=-=-=

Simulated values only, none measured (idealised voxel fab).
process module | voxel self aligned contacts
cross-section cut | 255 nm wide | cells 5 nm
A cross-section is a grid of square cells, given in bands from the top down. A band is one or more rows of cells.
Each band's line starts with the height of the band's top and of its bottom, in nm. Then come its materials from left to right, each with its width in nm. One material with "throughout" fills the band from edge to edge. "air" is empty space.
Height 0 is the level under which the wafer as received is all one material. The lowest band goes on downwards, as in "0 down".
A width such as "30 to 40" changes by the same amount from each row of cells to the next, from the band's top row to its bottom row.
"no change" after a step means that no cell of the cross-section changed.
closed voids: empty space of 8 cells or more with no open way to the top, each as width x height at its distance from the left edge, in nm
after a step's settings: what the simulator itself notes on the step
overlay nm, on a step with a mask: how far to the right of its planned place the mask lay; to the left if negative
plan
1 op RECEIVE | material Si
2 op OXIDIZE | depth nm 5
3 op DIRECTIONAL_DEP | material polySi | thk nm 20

=-=-=

When you copy the data, keep every line word for word.

Simulated values only, none measured (idealised voxel fab).
process module | voxel self aligned contacts
cross-section cut | 255 nm wide | cells 5 nm
A cross-section is a grid of square cells, given in bands from the top down. A band is one or more rows of cells.
Each band's line starts with the height of the band's top and of its bottom, in nm. Then come its materials from left to right, each with its width in nm. One material with "throughout" fills the band from edge to edge. "air" is empty space.
Height 0 is the level under which the wafer as received is all one material. The lowest band goes on downwards, as in "0 down".
A width such as "30 to 40" changes by the same amount from each row of cells to the next, from the band's top row to its bottom row.
"no change" after a step means that no cell of the cross-section changed.
closed voids: empty space of 8 cells or more with no open way to the top, each as width x height at its distance from the left edge, in nm
after a step's settings: what the simulator itself notes on the step
overlay nm, on a step with a mask: how far to the right of its planned place the mask lay; to the left if negative
plan
1 op RECEIVE | material Si
2 op OXIDIZE | depth nm 5
3 op DIRECTIONAL_DEP | material polySi | thk nm 20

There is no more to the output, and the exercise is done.